## Assignment:
Exactly the lines from the opening of the records through the line containing "Think of the" should be copied, with both included.

______
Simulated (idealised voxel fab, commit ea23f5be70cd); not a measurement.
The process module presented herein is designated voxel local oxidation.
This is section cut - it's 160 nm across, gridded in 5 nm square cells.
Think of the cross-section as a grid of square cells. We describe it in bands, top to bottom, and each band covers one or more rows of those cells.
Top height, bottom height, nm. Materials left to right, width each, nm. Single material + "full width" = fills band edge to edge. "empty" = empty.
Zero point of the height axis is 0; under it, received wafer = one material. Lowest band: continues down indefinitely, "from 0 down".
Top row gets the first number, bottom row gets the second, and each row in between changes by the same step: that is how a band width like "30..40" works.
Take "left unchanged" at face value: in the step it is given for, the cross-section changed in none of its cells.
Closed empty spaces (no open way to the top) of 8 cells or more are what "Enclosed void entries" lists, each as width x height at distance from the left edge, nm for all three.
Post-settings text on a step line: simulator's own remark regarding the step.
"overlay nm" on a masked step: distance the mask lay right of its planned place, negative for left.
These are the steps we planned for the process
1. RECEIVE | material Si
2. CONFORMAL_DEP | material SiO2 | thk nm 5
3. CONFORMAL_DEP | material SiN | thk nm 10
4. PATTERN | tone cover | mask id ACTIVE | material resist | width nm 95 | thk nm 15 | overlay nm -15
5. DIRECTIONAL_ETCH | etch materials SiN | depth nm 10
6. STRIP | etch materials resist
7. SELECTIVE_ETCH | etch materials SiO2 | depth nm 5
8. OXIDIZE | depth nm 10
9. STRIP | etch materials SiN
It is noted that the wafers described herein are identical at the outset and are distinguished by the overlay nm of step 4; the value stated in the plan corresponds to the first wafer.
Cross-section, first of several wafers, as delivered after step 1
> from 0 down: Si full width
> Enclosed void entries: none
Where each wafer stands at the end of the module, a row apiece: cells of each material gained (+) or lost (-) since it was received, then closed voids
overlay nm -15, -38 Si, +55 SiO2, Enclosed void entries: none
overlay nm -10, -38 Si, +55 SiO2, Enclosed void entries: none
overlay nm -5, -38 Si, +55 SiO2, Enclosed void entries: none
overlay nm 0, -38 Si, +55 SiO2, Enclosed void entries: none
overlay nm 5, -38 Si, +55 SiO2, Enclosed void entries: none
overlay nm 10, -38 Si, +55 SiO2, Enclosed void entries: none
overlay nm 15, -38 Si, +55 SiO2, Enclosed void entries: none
______

## Exercise solution:
Simulated (idealised voxel fab, commit ea23f5be70cd); not a measurement.
The process module presented herein is designated voxel local oxidation.
This is section cut - it's 160 nm across, gridded in 5 nm square cells.
Think of the cross-section as a grid of square cells. We describe it in bands, top to bottom, and each band covers one or more rows of those cells.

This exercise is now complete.